# Assigned task:
Copy verbatim the block of lines in the entries below whose first line contains "L340;day 14 09:11;2" and whose last line contains "The metrology desk has". Leave out all other lines.

# Information given:
---------------

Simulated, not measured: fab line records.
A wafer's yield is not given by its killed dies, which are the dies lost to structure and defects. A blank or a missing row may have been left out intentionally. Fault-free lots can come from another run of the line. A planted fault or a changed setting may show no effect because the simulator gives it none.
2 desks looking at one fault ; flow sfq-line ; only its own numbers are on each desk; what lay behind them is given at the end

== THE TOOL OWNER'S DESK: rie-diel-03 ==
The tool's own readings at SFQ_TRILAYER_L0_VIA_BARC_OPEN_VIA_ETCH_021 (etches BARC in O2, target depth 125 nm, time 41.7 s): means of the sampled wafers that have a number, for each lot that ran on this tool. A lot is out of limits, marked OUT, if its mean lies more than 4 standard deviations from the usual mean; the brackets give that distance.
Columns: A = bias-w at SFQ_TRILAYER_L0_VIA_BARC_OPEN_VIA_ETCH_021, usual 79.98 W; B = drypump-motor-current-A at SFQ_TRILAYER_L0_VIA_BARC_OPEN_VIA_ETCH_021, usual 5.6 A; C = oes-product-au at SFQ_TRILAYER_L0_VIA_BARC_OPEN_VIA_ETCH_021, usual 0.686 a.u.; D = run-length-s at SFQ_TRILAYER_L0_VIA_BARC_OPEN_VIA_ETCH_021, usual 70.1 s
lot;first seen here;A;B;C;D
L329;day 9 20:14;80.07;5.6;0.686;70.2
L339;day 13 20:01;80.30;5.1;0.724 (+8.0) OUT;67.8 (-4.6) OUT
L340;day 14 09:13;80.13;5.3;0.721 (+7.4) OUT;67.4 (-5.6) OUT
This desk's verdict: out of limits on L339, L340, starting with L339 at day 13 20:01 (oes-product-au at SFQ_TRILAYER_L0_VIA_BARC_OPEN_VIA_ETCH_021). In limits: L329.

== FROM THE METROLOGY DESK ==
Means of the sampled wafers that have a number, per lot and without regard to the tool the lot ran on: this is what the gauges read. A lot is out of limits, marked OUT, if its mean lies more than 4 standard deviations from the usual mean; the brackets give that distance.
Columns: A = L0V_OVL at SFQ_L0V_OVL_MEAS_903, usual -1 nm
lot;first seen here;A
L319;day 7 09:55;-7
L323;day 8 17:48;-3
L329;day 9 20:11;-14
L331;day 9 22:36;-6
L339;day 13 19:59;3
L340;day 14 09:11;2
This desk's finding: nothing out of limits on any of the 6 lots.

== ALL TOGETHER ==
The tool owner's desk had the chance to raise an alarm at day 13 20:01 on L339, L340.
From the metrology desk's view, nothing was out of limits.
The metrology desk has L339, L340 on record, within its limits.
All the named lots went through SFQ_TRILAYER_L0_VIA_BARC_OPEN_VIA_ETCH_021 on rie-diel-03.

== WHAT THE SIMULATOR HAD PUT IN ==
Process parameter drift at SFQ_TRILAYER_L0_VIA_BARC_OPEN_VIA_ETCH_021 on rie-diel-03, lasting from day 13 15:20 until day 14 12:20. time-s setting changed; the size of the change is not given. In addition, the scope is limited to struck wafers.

---------------

# Task response:
L340;day 14 09:11;2
This desk's finding: nothing out of limits on any of the 6 lots.

== ALL TOGETHER ==
The tool owner's desk had the chance to raise an alarm at day 13 20:01 on L339, L340.
From the metrology desk's view, nothing was out of limits.
The metrology desk has L339, L340 on record, within its limits.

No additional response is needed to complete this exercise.